**Work item:**
Copy the lines of the entries exactly, from the opening one to the one holding "(+) after a", and leave out everything after.

**Material shown:**
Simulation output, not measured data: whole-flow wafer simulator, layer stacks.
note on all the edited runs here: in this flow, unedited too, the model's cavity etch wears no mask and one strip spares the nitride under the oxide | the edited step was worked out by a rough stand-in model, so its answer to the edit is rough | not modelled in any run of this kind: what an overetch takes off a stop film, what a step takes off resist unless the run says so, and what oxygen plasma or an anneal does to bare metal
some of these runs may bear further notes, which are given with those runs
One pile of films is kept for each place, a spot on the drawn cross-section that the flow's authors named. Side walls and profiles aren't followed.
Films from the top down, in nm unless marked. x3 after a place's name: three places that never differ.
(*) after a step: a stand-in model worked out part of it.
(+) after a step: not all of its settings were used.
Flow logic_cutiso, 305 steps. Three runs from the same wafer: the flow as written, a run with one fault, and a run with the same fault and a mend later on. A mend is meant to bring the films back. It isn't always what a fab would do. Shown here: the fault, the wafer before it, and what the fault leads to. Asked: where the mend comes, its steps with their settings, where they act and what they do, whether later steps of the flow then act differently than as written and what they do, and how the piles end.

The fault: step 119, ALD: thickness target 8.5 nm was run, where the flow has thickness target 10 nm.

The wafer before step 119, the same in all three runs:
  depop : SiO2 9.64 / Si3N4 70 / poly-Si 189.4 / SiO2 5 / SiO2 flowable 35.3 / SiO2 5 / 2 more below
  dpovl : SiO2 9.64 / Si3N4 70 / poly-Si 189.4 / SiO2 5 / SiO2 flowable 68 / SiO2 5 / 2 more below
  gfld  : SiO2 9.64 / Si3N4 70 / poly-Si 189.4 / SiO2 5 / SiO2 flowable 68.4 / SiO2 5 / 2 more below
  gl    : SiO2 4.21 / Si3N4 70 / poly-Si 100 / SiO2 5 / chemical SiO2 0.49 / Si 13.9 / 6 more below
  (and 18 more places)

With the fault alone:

**Task response:**
Simulation output, not measured data: whole-flow wafer simulator, layer stacks.
note on all the edited runs here: in this flow, unedited too, the model's cavity etch wears no mask and one strip spares the nitride under the oxide | the edited step was worked out by a rough stand-in model, so its answer to the edit is rough | not modelled in any run of this kind: what an overetch takes off a stop film, what a step takes off resist unless the run says so, and what oxygen plasma or an anneal does to bare metal
some of these runs may bear further notes, which are given with those runs
One pile of films is kept for each place, a spot on the drawn cross-section that the flow's authors named. Side walls and profiles aren't followed.
Films from the top down, in nm unless marked. x3 after a place's name: three places that never differ.
(*) after a step: a stand-in model worked out part of it.
(+) after a step: not all of its settings were used.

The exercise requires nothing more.